> **BRIEF**:
Retype each line of the listing below, word for word.

Content starts
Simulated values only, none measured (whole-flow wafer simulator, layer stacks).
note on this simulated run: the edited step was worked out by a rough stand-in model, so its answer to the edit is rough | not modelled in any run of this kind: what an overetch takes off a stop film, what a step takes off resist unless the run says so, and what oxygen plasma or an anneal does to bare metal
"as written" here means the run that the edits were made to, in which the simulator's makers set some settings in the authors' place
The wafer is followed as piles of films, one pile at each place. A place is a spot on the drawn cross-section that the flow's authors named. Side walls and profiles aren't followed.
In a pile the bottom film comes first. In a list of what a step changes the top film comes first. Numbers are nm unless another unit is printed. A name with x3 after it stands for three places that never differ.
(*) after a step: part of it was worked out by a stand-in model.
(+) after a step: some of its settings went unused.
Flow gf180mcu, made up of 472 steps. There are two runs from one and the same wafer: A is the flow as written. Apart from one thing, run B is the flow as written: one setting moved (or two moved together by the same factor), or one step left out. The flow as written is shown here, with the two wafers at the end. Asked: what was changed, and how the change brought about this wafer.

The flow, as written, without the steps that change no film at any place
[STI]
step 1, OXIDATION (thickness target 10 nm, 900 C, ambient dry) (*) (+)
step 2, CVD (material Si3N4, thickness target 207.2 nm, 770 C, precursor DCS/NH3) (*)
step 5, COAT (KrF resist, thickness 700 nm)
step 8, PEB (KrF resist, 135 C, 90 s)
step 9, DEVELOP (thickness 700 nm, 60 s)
Content ends

> **WRITTEN SOLUTION**:
Simulated values only, none measured (whole-flow wafer simulator, layer stacks).
note on this simulated run: the edited step was worked out by a rough stand-in model, so its answer to the edit is rough | not modelled in any run of this kind: what an overetch takes off a stop film, what a step takes off resist unless the run says so, and what oxygen plasma or an anneal does to bare metal
"as written" here means the run that the edits were made to, in which the simulator's makers set some settings in the authors' place
The wafer is followed as piles of films, one pile at each place. A place is a spot on the drawn cross-section that the flow's authors named. Side walls and profiles aren't followed.
In a pile the bottom film comes first. In a list of what a step changes the top film comes first. Numbers are nm unless another unit is printed. A name with x3 after it stands for three places that never differ.
(*) after a step: part of it was worked out by a stand-in model.
(+) after a step: some of its settings went unused.
Flow gf180mcu, made up of 472 steps. There are two runs from one and the same wafer: A is the flow as written. Apart from one thing, run B is the flow as written: one setting moved (or two moved together by the same factor), or one step left out. The flow as written is shown here, with the two wafers at the end. Asked: what was changed, and how the change brought about this wafer.

The flow, as written, without the steps that change no film at any place
[STI]
step 1, OXIDATION (thickness target 10 nm, 900 C, ambient dry) (*) (+)
step 2, CVD (material Si3N4, thickness target 207.2 nm, 770 C, precursor DCS/NH3) (*)
step 5, COAT (KrF resist, thickness 700 nm)
step 8, PEB (KrF resist, 135 C, 90 s)
step 9, DEVELOP (thickness 700 nm, 60 s)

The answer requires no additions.